• ASSIGNED TASK:
In the entries that follow, the line with "Killed dies are" opens the range and the line with "The step etches" closes it; repeat that range exactly, both lines included.

• EXCERPTED DATA:
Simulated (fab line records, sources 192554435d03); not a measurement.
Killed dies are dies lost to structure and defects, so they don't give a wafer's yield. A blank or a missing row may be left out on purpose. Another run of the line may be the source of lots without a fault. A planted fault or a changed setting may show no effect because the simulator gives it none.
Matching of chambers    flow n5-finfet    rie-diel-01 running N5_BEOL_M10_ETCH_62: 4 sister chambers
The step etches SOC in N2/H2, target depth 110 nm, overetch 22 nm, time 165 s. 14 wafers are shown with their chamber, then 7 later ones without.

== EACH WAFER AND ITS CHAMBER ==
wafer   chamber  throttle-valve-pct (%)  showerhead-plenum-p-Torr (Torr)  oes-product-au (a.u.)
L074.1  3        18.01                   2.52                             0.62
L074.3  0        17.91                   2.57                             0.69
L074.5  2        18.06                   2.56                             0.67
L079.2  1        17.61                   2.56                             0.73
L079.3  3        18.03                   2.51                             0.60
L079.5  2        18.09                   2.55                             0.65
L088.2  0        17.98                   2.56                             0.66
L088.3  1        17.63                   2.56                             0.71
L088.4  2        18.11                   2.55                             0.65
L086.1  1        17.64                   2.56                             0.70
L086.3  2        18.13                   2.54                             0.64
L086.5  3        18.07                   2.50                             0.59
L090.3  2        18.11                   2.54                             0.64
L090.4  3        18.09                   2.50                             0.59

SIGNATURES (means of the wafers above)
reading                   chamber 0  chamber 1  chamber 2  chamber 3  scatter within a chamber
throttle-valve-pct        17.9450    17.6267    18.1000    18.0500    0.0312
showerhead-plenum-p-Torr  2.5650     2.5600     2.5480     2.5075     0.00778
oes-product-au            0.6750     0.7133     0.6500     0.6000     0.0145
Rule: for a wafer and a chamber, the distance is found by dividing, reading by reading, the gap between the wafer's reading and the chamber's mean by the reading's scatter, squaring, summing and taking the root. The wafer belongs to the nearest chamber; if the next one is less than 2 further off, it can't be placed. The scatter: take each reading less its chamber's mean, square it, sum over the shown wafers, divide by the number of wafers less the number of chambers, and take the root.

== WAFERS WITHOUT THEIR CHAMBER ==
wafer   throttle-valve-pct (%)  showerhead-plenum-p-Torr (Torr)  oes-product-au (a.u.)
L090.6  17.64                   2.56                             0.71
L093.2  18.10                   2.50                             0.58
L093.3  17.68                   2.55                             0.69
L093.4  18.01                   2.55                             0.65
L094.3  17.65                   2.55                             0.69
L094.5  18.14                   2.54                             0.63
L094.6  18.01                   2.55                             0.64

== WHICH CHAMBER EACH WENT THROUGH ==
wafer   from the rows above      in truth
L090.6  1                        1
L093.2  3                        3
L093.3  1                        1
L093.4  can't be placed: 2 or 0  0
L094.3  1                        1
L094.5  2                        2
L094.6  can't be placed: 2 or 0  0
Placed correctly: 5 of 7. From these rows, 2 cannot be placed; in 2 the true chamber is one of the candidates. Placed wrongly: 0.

• ANSWER AREA:
Killed dies are dies lost to structure and defects, so they don't give a wafer's yield. A blank or a missing row may be left out on purpose. Another run of the line may be the source of lots without a fault. A planted fault or a changed setting may show no effect because the simulator gives it none.
Matching of chambers    flow n5-finfet    rie-diel-01 running N5_BEOL_M10_ETCH_62: 4 sister chambers
The step etches SOC in N2/H2, target depth 110 nm, overetch 22 nm, time 165 s. 14 wafers are shown with their chamber, then 7 later ones without.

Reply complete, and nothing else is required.